◆ ◆ ◆ ◆ ◆

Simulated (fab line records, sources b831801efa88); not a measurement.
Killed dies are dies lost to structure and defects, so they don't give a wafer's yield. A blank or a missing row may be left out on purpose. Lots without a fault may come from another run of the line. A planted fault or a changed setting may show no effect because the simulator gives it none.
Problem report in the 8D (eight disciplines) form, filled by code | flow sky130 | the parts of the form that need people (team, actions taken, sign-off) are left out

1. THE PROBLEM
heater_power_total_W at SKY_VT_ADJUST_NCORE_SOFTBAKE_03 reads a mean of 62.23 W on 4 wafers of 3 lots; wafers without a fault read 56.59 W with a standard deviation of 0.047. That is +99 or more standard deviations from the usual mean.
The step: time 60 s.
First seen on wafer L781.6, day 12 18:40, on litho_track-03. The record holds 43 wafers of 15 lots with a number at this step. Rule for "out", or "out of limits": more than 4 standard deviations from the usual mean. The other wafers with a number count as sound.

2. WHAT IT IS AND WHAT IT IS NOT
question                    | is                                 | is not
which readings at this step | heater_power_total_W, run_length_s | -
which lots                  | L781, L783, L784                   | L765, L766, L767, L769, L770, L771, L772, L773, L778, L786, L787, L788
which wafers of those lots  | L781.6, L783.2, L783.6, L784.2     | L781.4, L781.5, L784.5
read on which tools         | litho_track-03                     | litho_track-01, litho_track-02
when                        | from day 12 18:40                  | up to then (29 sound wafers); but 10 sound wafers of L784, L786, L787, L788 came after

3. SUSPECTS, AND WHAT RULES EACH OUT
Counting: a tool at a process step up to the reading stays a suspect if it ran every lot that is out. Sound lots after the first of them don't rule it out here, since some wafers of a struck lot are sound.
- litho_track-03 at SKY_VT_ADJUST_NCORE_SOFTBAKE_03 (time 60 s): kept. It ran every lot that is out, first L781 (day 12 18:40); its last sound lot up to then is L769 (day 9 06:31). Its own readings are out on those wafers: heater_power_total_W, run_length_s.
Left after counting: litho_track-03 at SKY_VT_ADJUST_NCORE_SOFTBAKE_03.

◆ ◆ ◆ ◆ ◆

*Required action*.
From the data above, output exactly the lines between the one containing "3. SUSPECTS, AND WHAT RULES EACH OUT" and the one containing "- litho_track-03 at", counting both of them.

*Task output*.
3. SUSPECTS, AND WHAT RULES EACH OUT
Counting: a tool at a process step up to the reading stays a suspect if it ran every lot that is out. Sound lots after the first of them don't rule it out here, since some wafers of a struck lot are sound.
- litho_track-03 at SKY_VT_ADJUST_NCORE_SOFTBAKE_03 (time 60 s): kept. It ran every lot that is out, first L781 (day 12 18:40); its last sound lot up to then is L769 (day 9 06:31). Its own readings are out on those wafers: heater_power_total_W, run_length_s.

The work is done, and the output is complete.